→ **Assignment**
Please give the data again in full, exactly as provided.

*** Recorded information ***
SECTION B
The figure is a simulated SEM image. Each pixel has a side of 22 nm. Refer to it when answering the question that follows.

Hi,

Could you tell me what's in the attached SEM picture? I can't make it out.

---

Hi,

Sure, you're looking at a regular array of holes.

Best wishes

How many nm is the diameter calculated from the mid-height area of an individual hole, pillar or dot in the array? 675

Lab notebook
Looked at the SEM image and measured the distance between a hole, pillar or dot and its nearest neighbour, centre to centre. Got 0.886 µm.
*** End of Recorded information ***

→ **Written answer**
SECTION B
The figure is a simulated SEM image. Each pixel has a side of 22 nm. Refer to it when answering the question that follows.

Hi,

Could you tell me what's in the attached SEM picture? I can't make it out.

---

Hi,

Sure, you're looking at a regular array of holes.

Best wishes

How many nm is the diameter calculated from the mid-height area of an individual hole, pillar or dot in the array? 675

Lab notebook
Looked at the SEM image and measured the distance between a hole, pillar or dot and its nearest neighbour, centre to centre. Got 0.886 µm.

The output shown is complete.